━━━━━ Stored data

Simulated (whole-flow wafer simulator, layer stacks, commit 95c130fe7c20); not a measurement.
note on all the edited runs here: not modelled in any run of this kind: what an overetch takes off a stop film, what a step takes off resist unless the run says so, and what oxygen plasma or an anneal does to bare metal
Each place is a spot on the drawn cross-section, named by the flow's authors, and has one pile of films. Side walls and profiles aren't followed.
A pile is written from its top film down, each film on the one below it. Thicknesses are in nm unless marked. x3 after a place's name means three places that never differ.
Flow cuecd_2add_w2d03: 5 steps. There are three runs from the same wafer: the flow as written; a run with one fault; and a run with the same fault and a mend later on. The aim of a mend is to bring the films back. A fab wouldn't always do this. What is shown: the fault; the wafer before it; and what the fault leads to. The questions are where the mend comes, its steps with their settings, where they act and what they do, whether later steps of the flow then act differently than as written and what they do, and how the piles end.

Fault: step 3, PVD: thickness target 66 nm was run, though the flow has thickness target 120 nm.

━━━━━━━━━━

_Task item_. Take the entries above and return all of them exactly.

_Task response_.
Simulated (whole-flow wafer simulator, layer stacks, commit 95c130fe7c20); not a measurement.
note on all the edited runs here: not modelled in any run of this kind: what an overetch takes off a stop film, what a step takes off resist unless the run says so, and what oxygen plasma or an anneal does to bare metal
Each place is a spot on the drawn cross-section, named by the flow's authors, and has one pile of films. Side walls and profiles aren't followed.
A pile is written from its top film down, each film on the one below it. Thicknesses are in nm unless marked. x3 after a place's name means three places that never differ.
Flow cuecd_2add_w2d03: 5 steps. There are three runs from the same wafer: the flow as written; a run with one fault; and a run with the same fault and a mend later on. The aim of a mend is to bring the films back. A fab wouldn't always do this. What is shown: the fault; the wafer before it; and what the fault leads to. The questions are where the mend comes, its steps with their settings, where they act and what they do, whether later steps of the flow then act differently than as written and what they do, and how the piles end.

Fault: step 3, PVD: thickness target 66 nm was run, though the flow has thickness target 120 nm.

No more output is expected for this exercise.